- - - - - - -
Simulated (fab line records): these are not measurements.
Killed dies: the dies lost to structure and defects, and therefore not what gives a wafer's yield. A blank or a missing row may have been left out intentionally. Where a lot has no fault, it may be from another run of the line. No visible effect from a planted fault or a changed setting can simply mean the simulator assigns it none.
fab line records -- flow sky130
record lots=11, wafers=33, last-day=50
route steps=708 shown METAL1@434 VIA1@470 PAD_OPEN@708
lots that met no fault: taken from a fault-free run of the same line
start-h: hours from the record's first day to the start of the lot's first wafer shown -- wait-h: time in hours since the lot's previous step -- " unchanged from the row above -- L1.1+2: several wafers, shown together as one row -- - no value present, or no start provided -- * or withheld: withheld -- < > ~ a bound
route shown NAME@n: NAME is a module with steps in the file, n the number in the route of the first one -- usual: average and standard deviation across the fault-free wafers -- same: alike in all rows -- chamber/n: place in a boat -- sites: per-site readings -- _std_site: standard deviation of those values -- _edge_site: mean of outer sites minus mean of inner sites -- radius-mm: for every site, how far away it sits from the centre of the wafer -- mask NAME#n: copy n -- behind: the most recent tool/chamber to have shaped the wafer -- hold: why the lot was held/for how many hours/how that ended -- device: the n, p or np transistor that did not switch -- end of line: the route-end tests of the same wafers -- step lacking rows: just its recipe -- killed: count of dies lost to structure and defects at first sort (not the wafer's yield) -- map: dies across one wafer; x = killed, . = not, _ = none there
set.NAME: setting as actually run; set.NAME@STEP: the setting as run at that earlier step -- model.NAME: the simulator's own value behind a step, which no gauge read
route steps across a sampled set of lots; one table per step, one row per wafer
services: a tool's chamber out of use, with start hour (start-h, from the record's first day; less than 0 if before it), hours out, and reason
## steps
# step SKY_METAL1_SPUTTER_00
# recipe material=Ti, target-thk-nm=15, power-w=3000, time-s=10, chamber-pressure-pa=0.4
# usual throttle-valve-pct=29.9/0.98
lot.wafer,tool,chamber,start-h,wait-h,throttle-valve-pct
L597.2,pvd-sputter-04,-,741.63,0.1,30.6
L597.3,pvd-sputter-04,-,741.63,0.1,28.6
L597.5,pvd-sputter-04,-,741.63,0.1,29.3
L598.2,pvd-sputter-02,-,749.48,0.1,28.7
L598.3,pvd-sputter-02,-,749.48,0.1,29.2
- - - - - - -

Every line from the top of the material above through the line holding "start-h: hours from" should be reproduced word for word, and nothing beyond it.

Simulated (fab line records): these are not measurements.
Killed dies: the dies lost to structure and defects, and therefore not what gives a wafer's yield. A blank or a missing row may have been left out intentionally. Where a lot has no fault, it may be from another run of the line. No visible effect from a planted fault or a changed setting can simply mean the simulator assigns it none.
fab line records -- flow sky130
record lots=11, wafers=33, last-day=50
route steps=708 shown METAL1@434 VIA1@470 PAD_OPEN@708
lots that met no fault: taken from a fault-free run of the same line
start-h: hours from the record's first day to the start of the lot's first wafer shown -- wait-h: time in hours since the lot's previous step -- " unchanged from the row above -- L1.1+2: several wafers, shown together as one row -- - no value present, or no start provided -- * or withheld: withheld -- < > ~ a bound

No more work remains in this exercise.